• REQUIRED ACTION:
Copy word for word the lines from the start of the records through the line that contains "Unit ........... micrometres", both included.

• INFORMATION GIVEN:
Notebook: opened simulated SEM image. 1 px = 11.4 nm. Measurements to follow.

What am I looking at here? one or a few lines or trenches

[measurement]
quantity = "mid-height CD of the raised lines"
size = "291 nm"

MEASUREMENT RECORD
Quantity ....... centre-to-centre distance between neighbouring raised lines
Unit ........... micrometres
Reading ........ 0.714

• RESPONSE AREA:
Notebook: opened simulated SEM image. 1 px = 11.4 nm. Measurements to follow.

What am I looking at here? one or a few lines or trenches

[measurement]
quantity = "mid-height CD of the raised lines"
size = "291 nm"

MEASUREMENT RECORD
Quantity ....... centre-to-centre distance between neighbouring raised lines
Unit ........... micrometres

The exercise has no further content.